• _Task item_
All of the data must be retyped exactly, with nothing left out.

----------

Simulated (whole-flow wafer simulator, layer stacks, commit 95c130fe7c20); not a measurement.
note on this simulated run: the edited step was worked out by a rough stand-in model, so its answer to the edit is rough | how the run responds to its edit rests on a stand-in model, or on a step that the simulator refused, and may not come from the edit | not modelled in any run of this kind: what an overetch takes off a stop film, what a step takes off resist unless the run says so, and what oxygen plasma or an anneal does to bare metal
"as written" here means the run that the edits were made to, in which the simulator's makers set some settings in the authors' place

----------

• _Your response_
Simulated (whole-flow wafer simulator, layer stacks, commit 95c130fe7c20); not a measurement.
note on this simulated run: the edited step was worked out by a rough stand-in model, so its answer to the edit is rough | how the run responds to its edit rests on a stand-in model, or on a step that the simulator refused, and may not come from the edit | not modelled in any run of this kind: what an overetch takes off a stop film, what a step takes off resist unless the run says so, and what oxygen plasma or an anneal does to bare metal
"as written" here means the run that the edits were made to, in which the simulator's makers set some settings in the authors' place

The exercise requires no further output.